====

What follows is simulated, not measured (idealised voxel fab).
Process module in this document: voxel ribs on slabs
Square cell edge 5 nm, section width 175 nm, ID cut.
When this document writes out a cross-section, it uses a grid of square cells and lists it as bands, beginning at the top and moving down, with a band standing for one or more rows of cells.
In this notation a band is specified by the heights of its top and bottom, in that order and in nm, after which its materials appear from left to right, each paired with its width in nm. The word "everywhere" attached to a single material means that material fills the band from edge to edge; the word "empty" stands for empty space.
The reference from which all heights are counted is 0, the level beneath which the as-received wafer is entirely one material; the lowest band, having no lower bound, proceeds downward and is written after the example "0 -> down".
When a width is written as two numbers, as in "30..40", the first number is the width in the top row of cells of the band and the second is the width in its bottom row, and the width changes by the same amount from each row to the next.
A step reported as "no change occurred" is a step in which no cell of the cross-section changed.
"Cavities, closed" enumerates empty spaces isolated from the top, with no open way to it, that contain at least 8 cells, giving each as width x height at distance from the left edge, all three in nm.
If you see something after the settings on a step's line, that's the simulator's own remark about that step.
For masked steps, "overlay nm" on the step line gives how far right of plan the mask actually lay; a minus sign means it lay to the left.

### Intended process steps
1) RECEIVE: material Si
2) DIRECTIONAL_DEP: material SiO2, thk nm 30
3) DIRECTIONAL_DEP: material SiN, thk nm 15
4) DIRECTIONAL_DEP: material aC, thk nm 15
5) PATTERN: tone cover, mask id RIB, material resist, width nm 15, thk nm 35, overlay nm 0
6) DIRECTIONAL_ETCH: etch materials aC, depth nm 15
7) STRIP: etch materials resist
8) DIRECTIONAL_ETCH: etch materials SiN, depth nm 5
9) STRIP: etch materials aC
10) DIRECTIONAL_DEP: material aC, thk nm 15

====

Give back exactly the material above from its opening line to the line bearing "Square cell edge".

§ Expected answer
What follows is simulated, not measured (idealised voxel fab).
Process module in this document: voxel ribs on slabs
Square cell edge 5 nm, section width 175 nm, ID cut.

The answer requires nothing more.